• [Work item]
What is wanted is an exact copy of the lines from the top of the listing through the line containing "startH: hours from".

• [Data shown]
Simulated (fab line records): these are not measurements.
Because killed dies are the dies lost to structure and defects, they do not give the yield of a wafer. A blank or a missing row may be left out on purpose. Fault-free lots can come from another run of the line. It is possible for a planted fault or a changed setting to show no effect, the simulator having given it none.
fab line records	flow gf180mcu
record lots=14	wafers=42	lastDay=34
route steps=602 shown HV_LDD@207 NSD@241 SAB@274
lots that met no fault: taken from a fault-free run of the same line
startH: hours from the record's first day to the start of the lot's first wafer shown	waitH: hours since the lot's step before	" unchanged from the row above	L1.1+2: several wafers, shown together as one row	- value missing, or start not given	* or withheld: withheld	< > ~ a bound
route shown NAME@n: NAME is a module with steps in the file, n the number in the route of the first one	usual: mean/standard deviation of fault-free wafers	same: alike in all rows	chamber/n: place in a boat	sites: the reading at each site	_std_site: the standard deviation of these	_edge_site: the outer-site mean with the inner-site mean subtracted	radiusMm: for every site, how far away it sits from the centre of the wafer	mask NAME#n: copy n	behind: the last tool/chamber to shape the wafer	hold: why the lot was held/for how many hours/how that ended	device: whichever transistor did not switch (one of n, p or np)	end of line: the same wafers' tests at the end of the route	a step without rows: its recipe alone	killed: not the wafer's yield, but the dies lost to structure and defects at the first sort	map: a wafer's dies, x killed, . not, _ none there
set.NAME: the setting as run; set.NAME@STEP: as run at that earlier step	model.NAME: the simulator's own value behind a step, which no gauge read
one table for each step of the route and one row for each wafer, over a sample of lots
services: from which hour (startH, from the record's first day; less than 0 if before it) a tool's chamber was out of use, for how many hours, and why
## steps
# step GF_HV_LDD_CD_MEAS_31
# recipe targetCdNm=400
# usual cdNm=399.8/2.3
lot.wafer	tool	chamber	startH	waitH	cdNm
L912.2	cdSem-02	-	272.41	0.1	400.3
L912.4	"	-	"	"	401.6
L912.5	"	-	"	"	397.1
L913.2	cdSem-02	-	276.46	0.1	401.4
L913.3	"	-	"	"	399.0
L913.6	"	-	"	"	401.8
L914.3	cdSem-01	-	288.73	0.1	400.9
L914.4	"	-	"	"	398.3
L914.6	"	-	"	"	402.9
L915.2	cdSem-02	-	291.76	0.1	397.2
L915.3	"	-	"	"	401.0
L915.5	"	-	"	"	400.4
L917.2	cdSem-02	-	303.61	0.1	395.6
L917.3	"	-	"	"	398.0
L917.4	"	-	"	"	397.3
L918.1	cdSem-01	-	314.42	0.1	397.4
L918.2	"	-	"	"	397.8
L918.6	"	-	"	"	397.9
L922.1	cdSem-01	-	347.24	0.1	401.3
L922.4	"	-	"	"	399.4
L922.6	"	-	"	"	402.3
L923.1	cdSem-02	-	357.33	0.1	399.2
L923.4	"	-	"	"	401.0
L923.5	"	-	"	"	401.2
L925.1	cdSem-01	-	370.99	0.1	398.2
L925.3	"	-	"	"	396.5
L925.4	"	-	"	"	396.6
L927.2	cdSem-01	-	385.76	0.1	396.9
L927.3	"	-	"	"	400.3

• [Solution]
Simulated (fab line records): these are not measurements.
Because killed dies are the dies lost to structure and defects, they do not give the yield of a wafer. A blank or a missing row may be left out on purpose. Fault-free lots can come from another run of the line. It is possible for a planted fault or a changed setting to show no effect, the simulator having given it none.
fab line records	flow gf180mcu
record lots=14	wafers=42	lastDay=34
route steps=602 shown HV_LDD@207 NSD@241 SAB@274
lots that met no fault: taken from a fault-free run of the same line
startH: hours from the record's first day to the start of the lot's first wafer shown	waitH: hours since the lot's step before	" unchanged from the row above	L1.1+2: several wafers, shown together as one row	- value missing, or start not given	* or withheld: withheld	< > ~ a bound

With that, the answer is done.